§ Assigned task:
Set down exactly the lines of the listing below, please, beginning with the first and ending with the line that holds "Please find the".

§ Exercise data:
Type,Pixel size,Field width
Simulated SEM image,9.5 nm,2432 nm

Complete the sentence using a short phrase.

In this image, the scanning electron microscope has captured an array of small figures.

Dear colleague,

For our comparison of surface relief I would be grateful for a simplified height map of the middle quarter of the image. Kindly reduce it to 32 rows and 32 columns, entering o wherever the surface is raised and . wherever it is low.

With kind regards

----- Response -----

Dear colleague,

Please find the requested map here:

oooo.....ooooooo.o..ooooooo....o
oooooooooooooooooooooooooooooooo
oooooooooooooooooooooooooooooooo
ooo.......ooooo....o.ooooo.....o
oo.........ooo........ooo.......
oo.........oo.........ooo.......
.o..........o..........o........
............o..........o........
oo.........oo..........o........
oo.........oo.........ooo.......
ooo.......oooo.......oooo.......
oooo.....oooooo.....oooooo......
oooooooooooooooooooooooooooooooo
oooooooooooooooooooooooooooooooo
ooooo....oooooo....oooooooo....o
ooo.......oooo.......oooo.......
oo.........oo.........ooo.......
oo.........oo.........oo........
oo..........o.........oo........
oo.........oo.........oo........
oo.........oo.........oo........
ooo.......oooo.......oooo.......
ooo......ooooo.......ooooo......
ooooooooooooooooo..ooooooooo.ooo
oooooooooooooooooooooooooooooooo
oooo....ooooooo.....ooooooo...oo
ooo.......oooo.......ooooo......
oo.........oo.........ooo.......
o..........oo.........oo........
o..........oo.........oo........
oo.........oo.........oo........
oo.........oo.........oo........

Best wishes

§ Exercise response:
Type,Pixel size,Field width
Simulated SEM image,9.5 nm,2432 nm

Complete the sentence using a short phrase.

In this image, the scanning electron microscope has captured an array of small figures.

Dear colleague,

For our comparison of surface relief I would be grateful for a simplified height map of the middle quarter of the image. Kindly reduce it to 32 rows and 32 columns, entering o wherever the surface is raised and . wherever it is low.

With kind regards

----- Response -----

Dear colleague,

Please find the requested map here:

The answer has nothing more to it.